Starting at the line that has "70 to 65: SiO2" and stopping after the line that has "55 to 50: SiO2 95 | SiN 15 | SiO2 175", reproduce the listing below exactly; omit everything else.

=== Section Start ===

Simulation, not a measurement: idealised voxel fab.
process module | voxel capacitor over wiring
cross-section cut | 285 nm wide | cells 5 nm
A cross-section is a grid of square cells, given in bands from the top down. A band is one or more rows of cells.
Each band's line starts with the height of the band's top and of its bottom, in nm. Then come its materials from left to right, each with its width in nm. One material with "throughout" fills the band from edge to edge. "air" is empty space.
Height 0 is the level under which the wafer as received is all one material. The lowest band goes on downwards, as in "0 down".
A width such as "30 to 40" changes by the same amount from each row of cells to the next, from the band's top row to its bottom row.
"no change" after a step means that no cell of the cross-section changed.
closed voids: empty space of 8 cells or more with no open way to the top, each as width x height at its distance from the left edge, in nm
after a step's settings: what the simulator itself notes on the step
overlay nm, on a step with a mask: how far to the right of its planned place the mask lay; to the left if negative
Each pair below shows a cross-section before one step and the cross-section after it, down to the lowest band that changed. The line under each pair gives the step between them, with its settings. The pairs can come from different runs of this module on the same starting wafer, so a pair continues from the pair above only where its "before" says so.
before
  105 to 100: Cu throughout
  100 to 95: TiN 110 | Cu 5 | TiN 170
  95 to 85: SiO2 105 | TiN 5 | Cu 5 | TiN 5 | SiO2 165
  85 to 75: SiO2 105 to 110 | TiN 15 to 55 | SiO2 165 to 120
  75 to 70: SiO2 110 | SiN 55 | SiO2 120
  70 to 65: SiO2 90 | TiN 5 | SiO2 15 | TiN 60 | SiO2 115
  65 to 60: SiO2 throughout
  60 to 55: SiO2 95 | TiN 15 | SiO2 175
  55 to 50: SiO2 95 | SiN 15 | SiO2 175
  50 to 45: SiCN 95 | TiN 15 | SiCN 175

=== Section End ===

● RESPONSE AREA:
  70 to 65: SiO2 90 | TiN 5 | SiO2 15 | TiN 60 | SiO2 115
  65 to 60: SiO2 throughout
  60 to 55: SiO2 95 | TiN 15 | SiO2 175
  55 to 50: SiO2 95 | SiN 15 | SiO2 175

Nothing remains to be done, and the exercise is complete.